▶ Requirement:
Please print the data again exactly as given.

▶ Provided records:
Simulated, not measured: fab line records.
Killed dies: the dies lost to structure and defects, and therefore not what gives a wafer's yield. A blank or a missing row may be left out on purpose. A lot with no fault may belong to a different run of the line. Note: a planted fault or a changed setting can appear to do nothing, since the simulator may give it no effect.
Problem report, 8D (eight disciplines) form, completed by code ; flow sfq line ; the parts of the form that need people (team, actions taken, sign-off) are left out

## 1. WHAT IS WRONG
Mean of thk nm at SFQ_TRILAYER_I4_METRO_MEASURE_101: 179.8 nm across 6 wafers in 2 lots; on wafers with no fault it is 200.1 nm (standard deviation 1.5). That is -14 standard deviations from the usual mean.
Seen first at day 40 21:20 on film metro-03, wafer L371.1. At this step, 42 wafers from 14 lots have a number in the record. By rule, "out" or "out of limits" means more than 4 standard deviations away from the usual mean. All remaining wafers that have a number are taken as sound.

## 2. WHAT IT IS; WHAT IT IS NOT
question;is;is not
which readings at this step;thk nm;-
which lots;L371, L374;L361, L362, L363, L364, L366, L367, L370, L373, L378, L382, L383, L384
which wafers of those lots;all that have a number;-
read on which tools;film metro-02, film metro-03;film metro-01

▶ Exercise response:
Simulated, not measured: fab line records.
Killed dies: the dies lost to structure and defects, and therefore not what gives a wafer's yield. A blank or a missing row may be left out on purpose. A lot with no fault may belong to a different run of the line. Note: a planted fault or a changed setting can appear to do nothing, since the simulator may give it no effect.
Problem report, 8D (eight disciplines) form, completed by code ; flow sfq line ; the parts of the form that need people (team, actions taken, sign-off) are left out

## 1. WHAT IS WRONG
Mean of thk nm at SFQ_TRILAYER_I4_METRO_MEASURE_101: 179.8 nm across 6 wafers in 2 lots; on wafers with no fault it is 200.1 nm (standard deviation 1.5). That is -14 standard deviations from the usual mean.
Seen first at day 40 21:20 on film metro-03, wafer L371.1. At this step, 42 wafers from 14 lots have a number in the record. By rule, "out" or "out of limits" means more than 4 standard deviations away from the usual mean. All remaining wafers that have a number are taken as sound.

## 2. WHAT IT IS; WHAT IT IS NOT
question;is;is not
which readings at this step;thk nm;-
which lots;L371, L374;L361, L362, L363, L364, L366, L367, L370, L373, L378, L382, L383, L384
which wafers of those lots;all that have a number;-
read on which tools;film metro-02, film metro-03;film metro-01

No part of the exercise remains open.